_Supplied entries_
- - - - - - -

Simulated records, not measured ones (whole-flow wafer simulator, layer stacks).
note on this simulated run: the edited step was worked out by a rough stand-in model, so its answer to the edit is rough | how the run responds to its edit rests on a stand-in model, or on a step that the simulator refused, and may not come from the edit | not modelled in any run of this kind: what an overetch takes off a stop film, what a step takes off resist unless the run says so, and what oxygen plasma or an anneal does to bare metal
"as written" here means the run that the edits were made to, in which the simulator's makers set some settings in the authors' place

- - - - - - -

_Assignment_
Transcribe the listing. Every line must match exactly.

_Problem solution_
Simulated records, not measured ones (whole-flow wafer simulator, layer stacks).
note on this simulated run: the edited step was worked out by a rough stand-in model, so its answer to the edit is rough | how the run responds to its edit rests on a stand-in model, or on a step that the simulator refused, and may not come from the edit | not modelled in any run of this kind: what an overetch takes off a stop film, what a step takes off resist unless the run says so, and what oxygen plasma or an anneal does to bare metal
"as written" here means the run that the edits were made to, in which the simulator's makers set some settings in the authors' place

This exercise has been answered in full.